Exercise:
Up to and including the line with "route shown NAME@n: names", please reproduce the lines below exactly, beginning with the first.

Entries provided:
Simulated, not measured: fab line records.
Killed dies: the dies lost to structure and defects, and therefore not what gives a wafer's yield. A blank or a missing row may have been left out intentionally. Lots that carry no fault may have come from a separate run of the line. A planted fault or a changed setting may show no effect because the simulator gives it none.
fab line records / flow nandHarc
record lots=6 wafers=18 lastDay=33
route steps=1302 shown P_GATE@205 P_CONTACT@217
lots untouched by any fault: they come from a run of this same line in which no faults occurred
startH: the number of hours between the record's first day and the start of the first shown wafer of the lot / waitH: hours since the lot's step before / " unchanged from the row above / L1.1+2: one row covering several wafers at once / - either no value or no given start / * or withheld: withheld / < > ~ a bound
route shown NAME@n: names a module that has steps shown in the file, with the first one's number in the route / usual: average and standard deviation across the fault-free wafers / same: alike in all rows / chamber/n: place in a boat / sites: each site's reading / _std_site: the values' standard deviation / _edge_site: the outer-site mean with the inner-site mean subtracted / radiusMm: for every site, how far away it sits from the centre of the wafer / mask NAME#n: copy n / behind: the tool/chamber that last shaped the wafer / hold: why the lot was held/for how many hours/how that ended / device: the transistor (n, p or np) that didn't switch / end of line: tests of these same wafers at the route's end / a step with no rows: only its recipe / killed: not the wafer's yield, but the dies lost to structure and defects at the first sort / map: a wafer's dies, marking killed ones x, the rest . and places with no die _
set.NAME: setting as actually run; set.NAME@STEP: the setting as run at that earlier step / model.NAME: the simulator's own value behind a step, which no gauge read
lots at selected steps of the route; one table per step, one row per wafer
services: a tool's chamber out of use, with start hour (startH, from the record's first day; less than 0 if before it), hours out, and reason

Exercise output:
Simulated, not measured: fab line records.
Killed dies: the dies lost to structure and defects, and therefore not what gives a wafer's yield. A blank or a missing row may have been left out intentionally. Lots that carry no fault may have come from a separate run of the line. A planted fault or a changed setting may show no effect because the simulator gives it none.
fab line records / flow nandHarc
record lots=6 wafers=18 lastDay=33
route steps=1302 shown P_GATE@205 P_CONTACT@217
lots untouched by any fault: they come from a run of this same line in which no faults occurred
startH: the number of hours between the record's first day and the start of the first shown wafer of the lot / waitH: hours since the lot's step before / " unchanged from the row above / L1.1+2: one row covering several wafers at once / - either no value or no given start / * or withheld: withheld / < > ~ a bound
route shown NAME@n: names a module that has steps shown in the file, with the first one's number in the route / usual: average and standard deviation across the fault-free wafers / same: alike in all rows / chamber/n: place in a boat / sites: each site's reading / _std_site: the values' standard deviation / _edge_site: the outer-site mean with the inner-site mean subtracted / radiusMm: for every site, how far away it sits from the centre of the wafer / mask NAME#n: copy n / behind: the tool/chamber that last shaped the wafer / hold: why the lot was held/for how many hours/how that ended / device: the transistor (n, p or np) that didn't switch / end of line: tests of these same wafers at the route's end / a step with no rows: only its recipe / killed: not the wafer's yield, but the dies lost to structure and defects at the first sort / map: a wafer's dies, marking killed ones x, the rest . and places with no die _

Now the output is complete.